----------------
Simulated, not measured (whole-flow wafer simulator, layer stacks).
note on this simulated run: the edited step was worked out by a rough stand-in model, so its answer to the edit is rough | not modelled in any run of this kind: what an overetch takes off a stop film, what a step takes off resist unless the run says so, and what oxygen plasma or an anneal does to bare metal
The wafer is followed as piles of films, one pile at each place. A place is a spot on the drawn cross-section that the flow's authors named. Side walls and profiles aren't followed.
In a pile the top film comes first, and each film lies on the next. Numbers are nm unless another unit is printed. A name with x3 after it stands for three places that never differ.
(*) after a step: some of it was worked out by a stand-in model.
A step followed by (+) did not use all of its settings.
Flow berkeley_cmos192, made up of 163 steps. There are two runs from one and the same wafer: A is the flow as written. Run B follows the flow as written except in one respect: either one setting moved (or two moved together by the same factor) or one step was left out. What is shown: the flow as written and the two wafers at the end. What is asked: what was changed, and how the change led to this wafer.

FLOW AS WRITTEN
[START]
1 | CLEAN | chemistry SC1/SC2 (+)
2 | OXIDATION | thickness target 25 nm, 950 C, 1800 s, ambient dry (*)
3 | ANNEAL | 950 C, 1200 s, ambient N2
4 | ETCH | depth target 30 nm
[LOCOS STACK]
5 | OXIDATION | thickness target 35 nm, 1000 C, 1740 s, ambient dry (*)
----------------

▶ [WORK REQUEST]: Where the data above reaches the line holding "A step followed", begin printing, and stop after the line holding "[LOCOS STACK]". Each line must be reproduced exactly, with nothing else added.

▶ [RESPONSE AREA]:
A step followed by (+) did not use all of its settings.
Flow berkeley_cmos192, made up of 163 steps. There are two runs from one and the same wafer: A is the flow as written. Run B follows the flow as written except in one respect: either one setting moved (or two moved together by the same factor) or one step was left out. What is shown: the flow as written and the two wafers at the end. What is asked: what was changed, and how the change led to this wafer.

FLOW AS WRITTEN
[START]
1 | CLEAN | chemistry SC1/SC2 (+)
2 | OXIDATION | thickness target 25 nm, 950 C, 1800 s, ambient dry (*)
3 | ANNEAL | 950 C, 1200 s, ambient N2
4 | ETCH | depth target 30 nm
[LOCOS STACK]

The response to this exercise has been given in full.